* _SUPPLIED ENTRIES_
((
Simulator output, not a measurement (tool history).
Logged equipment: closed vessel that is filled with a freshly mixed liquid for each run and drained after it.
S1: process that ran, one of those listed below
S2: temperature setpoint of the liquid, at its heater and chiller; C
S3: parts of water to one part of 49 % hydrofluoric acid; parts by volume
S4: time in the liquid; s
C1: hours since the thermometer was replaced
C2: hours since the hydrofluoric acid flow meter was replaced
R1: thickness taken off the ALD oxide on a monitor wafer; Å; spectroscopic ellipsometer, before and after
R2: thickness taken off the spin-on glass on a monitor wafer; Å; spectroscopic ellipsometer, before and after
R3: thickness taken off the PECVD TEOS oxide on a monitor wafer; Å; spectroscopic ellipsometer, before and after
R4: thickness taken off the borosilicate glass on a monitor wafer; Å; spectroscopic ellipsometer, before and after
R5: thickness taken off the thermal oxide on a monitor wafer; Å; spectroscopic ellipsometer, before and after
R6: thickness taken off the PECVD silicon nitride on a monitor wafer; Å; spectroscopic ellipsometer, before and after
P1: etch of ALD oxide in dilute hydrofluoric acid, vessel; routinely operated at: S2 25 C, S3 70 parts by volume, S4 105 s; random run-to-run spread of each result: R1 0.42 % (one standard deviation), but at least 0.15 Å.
))

* _REQUIREMENT_
Only one stretch of the entries above is wanted: the lines from the one containing "S4: time in the liquid; s" through the one containing "R6: thickness taken". Please reproduce it exactly.

* _ANSWER SPACE_
S4: time in the liquid; s
C1: hours since the thermometer was replaced
C2: hours since the hydrofluoric acid flow meter was replaced
R1: thickness taken off the ALD oxide on a monitor wafer; Å; spectroscopic ellipsometer, before and after
R2: thickness taken off the spin-on glass on a monitor wafer; Å; spectroscopic ellipsometer, before and after
R3: thickness taken off the PECVD TEOS oxide on a monitor wafer; Å; spectroscopic ellipsometer, before and after
R4: thickness taken off the borosilicate glass on a monitor wafer; Å; spectroscopic ellipsometer, before and after
R5: thickness taken off the thermal oxide on a monitor wafer; Å; spectroscopic ellipsometer, before and after
R6: thickness taken off the PECVD silicon nitride on a monitor wafer; Å; spectroscopic ellipsometer, before and after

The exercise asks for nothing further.